> _Required action_: The stretch from the line with "# Incoming state" through the line with "width nm 140, -93" in the records below: write it out exactly, and nothing else.

* * * * * * * * *

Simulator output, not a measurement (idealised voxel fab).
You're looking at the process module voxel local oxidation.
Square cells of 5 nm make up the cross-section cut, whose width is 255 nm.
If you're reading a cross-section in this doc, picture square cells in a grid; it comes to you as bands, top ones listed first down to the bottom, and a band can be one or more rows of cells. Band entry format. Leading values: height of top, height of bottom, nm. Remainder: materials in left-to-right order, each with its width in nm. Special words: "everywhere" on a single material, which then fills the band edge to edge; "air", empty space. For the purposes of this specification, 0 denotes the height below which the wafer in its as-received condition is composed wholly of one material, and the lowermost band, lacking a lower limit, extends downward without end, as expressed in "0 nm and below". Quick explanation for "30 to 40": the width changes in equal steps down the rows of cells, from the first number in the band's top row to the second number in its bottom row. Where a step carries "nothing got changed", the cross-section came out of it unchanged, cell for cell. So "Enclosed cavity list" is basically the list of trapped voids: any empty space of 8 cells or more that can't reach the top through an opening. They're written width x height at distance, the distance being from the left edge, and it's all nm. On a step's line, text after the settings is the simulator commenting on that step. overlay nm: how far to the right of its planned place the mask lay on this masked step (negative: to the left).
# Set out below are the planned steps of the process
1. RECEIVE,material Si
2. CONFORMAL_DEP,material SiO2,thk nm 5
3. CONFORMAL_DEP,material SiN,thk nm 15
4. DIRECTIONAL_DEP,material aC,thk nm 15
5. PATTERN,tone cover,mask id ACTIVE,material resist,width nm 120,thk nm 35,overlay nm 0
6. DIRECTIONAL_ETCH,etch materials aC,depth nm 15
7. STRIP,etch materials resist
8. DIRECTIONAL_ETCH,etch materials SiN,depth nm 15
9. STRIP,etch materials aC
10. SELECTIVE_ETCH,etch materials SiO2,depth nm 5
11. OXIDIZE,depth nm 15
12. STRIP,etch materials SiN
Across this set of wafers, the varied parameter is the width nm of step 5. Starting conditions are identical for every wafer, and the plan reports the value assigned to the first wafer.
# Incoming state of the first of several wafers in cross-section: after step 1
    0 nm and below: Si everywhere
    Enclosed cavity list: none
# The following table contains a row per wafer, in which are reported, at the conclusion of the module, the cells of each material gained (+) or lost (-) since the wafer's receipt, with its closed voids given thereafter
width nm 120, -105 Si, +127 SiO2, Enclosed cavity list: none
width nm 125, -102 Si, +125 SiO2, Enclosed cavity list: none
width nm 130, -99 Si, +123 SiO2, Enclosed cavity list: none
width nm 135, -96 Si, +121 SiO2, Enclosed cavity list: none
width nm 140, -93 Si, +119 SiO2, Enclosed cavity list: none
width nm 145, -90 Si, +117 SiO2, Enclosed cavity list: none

* * * * * * * * *

> _Reply_:
# Incoming state of the first of several wafers in cross-section: after step 1
    0 nm and below: Si everywhere
    Enclosed cavity list: none
# The following table contains a row per wafer, in which are reported, at the conclusion of the module, the cells of each material gained (+) or lost (-) since the wafer's receipt, with its closed voids given thereafter
width nm 120, -105 Si, +127 SiO2, Enclosed cavity list: none
width nm 125, -102 Si, +125 SiO2, Enclosed cavity list: none
width nm 130, -99 Si, +123 SiO2, Enclosed cavity list: none
width nm 135, -96 Si, +121 SiO2, Enclosed cavity list: none
width nm 140, -93 Si, +119 SiO2, Enclosed cavity list: none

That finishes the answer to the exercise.